ACTIVITY: Print the lines that run from the line with "6 | PECVD |" to the line with "[FIN LITHO E]", keeping both end lines, exactly as they appear in the entries below, and nothing else.

RECORDED INFORMATION:
__________

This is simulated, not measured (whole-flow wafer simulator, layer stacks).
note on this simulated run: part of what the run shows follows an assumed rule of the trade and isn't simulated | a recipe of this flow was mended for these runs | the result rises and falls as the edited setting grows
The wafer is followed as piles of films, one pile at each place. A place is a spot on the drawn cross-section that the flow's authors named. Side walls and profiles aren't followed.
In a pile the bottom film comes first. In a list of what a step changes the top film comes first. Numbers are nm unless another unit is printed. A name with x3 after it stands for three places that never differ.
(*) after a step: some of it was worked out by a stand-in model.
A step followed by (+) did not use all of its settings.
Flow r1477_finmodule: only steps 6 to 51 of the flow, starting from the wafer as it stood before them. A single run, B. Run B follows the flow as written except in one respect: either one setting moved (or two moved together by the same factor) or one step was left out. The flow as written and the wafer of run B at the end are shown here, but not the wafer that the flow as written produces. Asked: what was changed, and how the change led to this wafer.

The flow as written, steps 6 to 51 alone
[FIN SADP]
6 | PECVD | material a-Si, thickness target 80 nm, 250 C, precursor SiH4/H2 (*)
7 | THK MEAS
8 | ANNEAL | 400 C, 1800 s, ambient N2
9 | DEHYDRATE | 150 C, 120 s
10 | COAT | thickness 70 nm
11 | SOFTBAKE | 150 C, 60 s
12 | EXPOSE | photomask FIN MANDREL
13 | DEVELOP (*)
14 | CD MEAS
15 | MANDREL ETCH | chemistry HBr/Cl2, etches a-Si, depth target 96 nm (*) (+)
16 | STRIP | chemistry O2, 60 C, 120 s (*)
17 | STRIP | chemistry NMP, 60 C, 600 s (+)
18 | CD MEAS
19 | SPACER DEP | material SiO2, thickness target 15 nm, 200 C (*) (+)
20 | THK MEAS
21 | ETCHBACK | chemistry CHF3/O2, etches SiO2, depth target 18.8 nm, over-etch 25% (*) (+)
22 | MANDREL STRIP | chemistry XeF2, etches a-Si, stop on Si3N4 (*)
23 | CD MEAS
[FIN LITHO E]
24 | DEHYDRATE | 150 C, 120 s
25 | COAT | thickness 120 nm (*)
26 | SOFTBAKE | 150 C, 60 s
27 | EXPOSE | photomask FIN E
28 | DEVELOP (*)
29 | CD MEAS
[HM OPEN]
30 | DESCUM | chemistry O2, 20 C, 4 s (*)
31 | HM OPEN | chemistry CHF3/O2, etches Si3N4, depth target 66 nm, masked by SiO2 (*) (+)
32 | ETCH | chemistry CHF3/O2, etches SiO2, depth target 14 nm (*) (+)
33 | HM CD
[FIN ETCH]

__________

EXERCISE OUTPUT:
6 | PECVD | material a-Si, thickness target 80 nm, 250 C, precursor SiH4/H2 (*)
7 | THK MEAS
8 | ANNEAL | 400 C, 1800 s, ambient N2
9 | DEHYDRATE | 150 C, 120 s
10 | COAT | thickness 70 nm
11 | SOFTBAKE | 150 C, 60 s
12 | EXPOSE | photomask FIN MANDREL
13 | DEVELOP (*)
14 | CD MEAS
15 | MANDREL ETCH | chemistry HBr/Cl2, etches a-Si, depth target 96 nm (*) (+)
16 | STRIP | chemistry O2, 60 C, 120 s (*)
17 | STRIP | chemistry NMP, 60 C, 600 s (+)
18 | CD MEAS
19 | SPACER DEP | material SiO2, thickness target 15 nm, 200 C (*) (+)
20 | THK MEAS
21 | ETCHBACK | chemistry CHF3/O2, etches SiO2, depth target 18.8 nm, over-etch 25% (*) (+)
22 | MANDREL STRIP | chemistry XeF2, etches a-Si, stop on Si3N4 (*)
23 | CD MEAS
[FIN LITHO E]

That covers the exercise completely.